## SOURCE DATA:
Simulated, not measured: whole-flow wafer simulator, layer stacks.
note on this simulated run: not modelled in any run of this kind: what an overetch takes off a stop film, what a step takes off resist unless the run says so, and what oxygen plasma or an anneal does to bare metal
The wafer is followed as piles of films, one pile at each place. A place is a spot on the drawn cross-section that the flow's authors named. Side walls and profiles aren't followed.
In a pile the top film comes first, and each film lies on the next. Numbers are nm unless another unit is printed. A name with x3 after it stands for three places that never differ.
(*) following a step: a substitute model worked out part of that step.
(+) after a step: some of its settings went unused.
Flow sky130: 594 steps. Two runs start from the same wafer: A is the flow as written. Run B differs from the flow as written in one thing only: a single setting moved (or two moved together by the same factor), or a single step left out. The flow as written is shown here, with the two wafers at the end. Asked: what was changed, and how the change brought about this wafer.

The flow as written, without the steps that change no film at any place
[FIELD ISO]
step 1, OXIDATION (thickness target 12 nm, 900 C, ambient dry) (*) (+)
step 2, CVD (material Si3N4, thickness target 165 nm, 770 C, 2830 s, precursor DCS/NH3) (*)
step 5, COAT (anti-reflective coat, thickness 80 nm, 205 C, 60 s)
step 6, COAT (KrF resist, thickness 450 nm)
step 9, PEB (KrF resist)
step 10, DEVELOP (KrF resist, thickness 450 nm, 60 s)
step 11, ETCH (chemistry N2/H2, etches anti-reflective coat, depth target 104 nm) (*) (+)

## TASK ITEM:
Reproduce the full set of entries above exactly, without dropping a line.

## TASK OUTPUT:
Simulated, not measured: whole-flow wafer simulator, layer stacks.
note on this simulated run: not modelled in any run of this kind: what an overetch takes off a stop film, what a step takes off resist unless the run says so, and what oxygen plasma or an anneal does to bare metal
The wafer is followed as piles of films, one pile at each place. A place is a spot on the drawn cross-section that the flow's authors named. Side walls and profiles aren't followed.
In a pile the top film comes first, and each film lies on the next. Numbers are nm unless another unit is printed. A name with x3 after it stands for three places that never differ.
(*) following a step: a substitute model worked out part of that step.
(+) after a step: some of its settings went unused.
Flow sky130: 594 steps. Two runs start from the same wafer: A is the flow as written. Run B differs from the flow as written in one thing only: a single setting moved (or two moved together by the same factor), or a single step left out. The flow as written is shown here, with the two wafers at the end. Asked: what was changed, and how the change brought about this wafer.

The flow as written, without the steps that change no film at any place
[FIELD ISO]
step 1, OXIDATION (thickness target 12 nm, 900 C, ambient dry) (*) (+)
step 2, CVD (material Si3N4, thickness target 165 nm, 770 C, 2830 s, precursor DCS/NH3) (*)
step 5, COAT (anti-reflective coat, thickness 80 nm, 205 C, 60 s)
step 6, COAT (KrF resist, thickness 450 nm)
step 9, PEB (KrF resist)
step 10, DEVELOP (KrF resist, thickness 450 nm, 60 s)
step 11, ETCH (chemistry N2/H2, etches anti-reflective coat, depth target 104 nm) (*) (+)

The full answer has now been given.